- **Assignment**
Below this sentence is a listing; return exactly its lines from the one with "step 238, VIA" to the one with "step 253, PECVD", both kept, and nothing more.

■ ■ ■ ■ ■ ■ ■

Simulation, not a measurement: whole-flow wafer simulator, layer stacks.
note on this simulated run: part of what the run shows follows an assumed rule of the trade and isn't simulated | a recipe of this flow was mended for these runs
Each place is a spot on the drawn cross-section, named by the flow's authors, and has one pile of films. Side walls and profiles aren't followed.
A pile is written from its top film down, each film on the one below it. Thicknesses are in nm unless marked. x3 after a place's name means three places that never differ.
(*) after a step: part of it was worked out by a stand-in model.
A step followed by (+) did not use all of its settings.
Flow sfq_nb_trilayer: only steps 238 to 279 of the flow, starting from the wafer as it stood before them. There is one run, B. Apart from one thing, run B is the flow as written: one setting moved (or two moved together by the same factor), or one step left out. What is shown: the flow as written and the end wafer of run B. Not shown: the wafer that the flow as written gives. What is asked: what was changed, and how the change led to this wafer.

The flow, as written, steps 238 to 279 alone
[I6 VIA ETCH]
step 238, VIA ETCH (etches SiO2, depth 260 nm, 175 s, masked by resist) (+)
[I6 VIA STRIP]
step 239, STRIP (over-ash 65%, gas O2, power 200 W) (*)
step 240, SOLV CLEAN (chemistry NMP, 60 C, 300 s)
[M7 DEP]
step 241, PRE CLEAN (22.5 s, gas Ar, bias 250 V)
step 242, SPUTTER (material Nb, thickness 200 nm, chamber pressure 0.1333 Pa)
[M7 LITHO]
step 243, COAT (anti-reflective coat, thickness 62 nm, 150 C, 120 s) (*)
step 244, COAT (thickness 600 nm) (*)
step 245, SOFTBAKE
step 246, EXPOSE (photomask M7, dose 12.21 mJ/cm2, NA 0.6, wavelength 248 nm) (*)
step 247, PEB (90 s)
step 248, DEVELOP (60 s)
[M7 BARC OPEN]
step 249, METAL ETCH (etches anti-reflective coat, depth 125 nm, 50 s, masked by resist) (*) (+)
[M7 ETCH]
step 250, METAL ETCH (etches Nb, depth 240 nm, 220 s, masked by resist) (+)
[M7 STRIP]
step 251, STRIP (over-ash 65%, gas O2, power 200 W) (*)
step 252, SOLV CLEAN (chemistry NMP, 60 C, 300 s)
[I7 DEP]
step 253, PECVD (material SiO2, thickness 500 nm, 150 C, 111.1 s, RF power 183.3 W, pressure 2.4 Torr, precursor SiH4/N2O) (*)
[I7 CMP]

■ ■ ■ ■ ■ ■ ■

- **Exercise solution**
step 238, VIA ETCH (etches SiO2, depth 260 nm, 175 s, masked by resist) (+)
[I6 VIA STRIP]
step 239, STRIP (over-ash 65%, gas O2, power 200 W) (*)
step 240, SOLV CLEAN (chemistry NMP, 60 C, 300 s)
[M7 DEP]
step 241, PRE CLEAN (22.5 s, gas Ar, bias 250 V)
step 242, SPUTTER (material Nb, thickness 200 nm, chamber pressure 0.1333 Pa)
[M7 LITHO]
step 243, COAT (anti-reflective coat, thickness 62 nm, 150 C, 120 s) (*)
step 244, COAT (thickness 600 nm) (*)
step 245, SOFTBAKE
step 246, EXPOSE (photomask M7, dose 12.21 mJ/cm2, NA 0.6, wavelength 248 nm) (*)
step 247, PEB (90 s)
step 248, DEVELOP (60 s)
[M7 BARC OPEN]
step 249, METAL ETCH (etches anti-reflective coat, depth 125 nm, 50 s, masked by resist) (*) (+)
[M7 ETCH]
step 250, METAL ETCH (etches Nb, depth 240 nm, 220 s, masked by resist) (+)
[M7 STRIP]
step 251, STRIP (over-ash 65%, gas O2, power 200 W) (*)
step 252, SOLV CLEAN (chemistry NMP, 60 C, 300 s)
[I7 DEP]
step 253, PECVD (material SiO2, thickness 500 nm, 150 C, 111.1 s, RF power 183.3 W, pressure 2.4 Torr, precursor SiH4/N2O) (*)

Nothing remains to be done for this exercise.